_Work item_
Nothing but the lines from the start of the records below through the line that has "Goals for the" should appear, each exactly as given.

_Stored data_
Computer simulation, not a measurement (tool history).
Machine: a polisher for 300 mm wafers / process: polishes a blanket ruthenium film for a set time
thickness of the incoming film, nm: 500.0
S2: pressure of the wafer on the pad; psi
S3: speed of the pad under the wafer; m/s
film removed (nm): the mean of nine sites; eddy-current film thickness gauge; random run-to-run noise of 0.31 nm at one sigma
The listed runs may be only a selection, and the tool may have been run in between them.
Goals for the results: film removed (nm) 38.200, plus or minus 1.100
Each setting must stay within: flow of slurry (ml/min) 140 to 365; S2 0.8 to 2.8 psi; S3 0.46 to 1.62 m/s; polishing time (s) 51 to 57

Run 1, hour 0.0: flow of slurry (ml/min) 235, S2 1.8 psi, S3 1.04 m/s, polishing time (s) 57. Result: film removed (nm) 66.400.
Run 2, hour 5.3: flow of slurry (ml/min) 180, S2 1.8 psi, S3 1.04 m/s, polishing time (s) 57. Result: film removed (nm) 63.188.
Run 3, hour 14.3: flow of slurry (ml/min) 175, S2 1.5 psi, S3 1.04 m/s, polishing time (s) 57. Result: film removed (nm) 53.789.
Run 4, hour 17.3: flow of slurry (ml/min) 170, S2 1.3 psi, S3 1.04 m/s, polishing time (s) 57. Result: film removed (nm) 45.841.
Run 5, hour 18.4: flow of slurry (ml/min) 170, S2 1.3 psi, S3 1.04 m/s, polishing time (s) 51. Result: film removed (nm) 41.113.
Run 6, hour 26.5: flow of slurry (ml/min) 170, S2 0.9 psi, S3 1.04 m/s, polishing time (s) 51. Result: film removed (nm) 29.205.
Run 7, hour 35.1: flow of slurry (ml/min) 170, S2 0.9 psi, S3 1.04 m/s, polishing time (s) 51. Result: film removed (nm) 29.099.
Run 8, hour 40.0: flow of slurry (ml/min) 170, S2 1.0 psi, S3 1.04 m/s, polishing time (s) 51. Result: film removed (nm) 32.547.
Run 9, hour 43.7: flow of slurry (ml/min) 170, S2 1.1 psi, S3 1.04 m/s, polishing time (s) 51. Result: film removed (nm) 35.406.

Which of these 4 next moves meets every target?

_Answer box_
Computer simulation, not a measurement (tool history).
Machine: a polisher for 300 mm wafers / process: polishes a blanket ruthenium film for a set time
thickness of the incoming film, nm: 500.0
S2: pressure of the wafer on the pad; psi
S3: speed of the pad under the wafer; m/s
film removed (nm): the mean of nine sites; eddy-current film thickness gauge; random run-to-run noise of 0.31 nm at one sigma
The listed runs may be only a selection, and the tool may have been run in between them.
Goals for the results: film removed (nm) 38.200, plus or minus 1.100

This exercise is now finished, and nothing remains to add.